**Task item**
Starting at the top of the entries, restate word for word each line up to and including the one with "In a pile the".

**Excerpted data**
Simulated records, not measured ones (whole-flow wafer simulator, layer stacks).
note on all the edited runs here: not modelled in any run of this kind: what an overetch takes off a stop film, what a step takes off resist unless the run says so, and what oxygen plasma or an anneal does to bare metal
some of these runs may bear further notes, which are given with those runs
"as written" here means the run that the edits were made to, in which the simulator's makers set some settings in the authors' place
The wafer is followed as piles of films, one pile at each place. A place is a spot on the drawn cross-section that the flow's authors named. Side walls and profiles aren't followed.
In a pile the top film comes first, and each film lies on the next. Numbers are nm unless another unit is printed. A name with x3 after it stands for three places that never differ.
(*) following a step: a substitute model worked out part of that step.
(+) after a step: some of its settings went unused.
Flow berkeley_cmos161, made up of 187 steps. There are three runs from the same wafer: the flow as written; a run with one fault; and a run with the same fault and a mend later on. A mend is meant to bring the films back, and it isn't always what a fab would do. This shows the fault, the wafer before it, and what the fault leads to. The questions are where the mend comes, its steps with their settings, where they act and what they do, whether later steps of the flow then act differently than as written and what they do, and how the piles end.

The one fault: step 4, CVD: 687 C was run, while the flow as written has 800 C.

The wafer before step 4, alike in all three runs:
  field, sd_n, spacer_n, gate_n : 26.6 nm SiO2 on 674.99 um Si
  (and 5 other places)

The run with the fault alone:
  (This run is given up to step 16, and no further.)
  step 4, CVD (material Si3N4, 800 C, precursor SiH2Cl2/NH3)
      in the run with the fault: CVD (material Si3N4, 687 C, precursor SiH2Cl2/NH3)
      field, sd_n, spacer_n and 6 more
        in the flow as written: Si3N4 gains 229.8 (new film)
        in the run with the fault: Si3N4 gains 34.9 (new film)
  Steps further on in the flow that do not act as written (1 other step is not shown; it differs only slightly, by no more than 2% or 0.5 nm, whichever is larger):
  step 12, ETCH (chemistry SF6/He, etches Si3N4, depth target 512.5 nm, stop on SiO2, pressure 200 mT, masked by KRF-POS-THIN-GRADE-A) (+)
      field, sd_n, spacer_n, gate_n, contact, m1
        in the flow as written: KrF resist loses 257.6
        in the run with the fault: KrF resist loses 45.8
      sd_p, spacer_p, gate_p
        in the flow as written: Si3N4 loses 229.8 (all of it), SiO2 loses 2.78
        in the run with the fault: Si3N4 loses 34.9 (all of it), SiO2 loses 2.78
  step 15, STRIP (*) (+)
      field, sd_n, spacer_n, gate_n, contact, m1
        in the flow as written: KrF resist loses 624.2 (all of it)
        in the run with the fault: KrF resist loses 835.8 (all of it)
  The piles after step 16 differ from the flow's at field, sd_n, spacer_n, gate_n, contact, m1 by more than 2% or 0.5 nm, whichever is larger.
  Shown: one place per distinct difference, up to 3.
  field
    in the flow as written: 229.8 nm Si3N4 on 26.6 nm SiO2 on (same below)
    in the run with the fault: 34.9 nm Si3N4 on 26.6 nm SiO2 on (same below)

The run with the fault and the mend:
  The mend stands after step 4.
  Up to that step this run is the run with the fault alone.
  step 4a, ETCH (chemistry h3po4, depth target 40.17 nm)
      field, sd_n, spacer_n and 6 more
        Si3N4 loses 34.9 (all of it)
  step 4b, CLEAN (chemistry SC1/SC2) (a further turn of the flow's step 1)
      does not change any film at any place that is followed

**Exercise solution**
Simulated records, not measured ones (whole-flow wafer simulator, layer stacks).
note on all the edited runs here: not modelled in any run of this kind: what an overetch takes off a stop film, what a step takes off resist unless the run says so, and what oxygen plasma or an anneal does to bare metal
some of these runs may bear further notes, which are given with those runs
"as written" here means the run that the edits were made to, in which the simulator's makers set some settings in the authors' place
The wafer is followed as piles of films, one pile at each place. A place is a spot on the drawn cross-section that the flow's authors named. Side walls and profiles aren't followed.
In a pile the top film comes first, and each film lies on the next. Numbers are nm unless another unit is printed. A name with x3 after it stands for three places that never differ.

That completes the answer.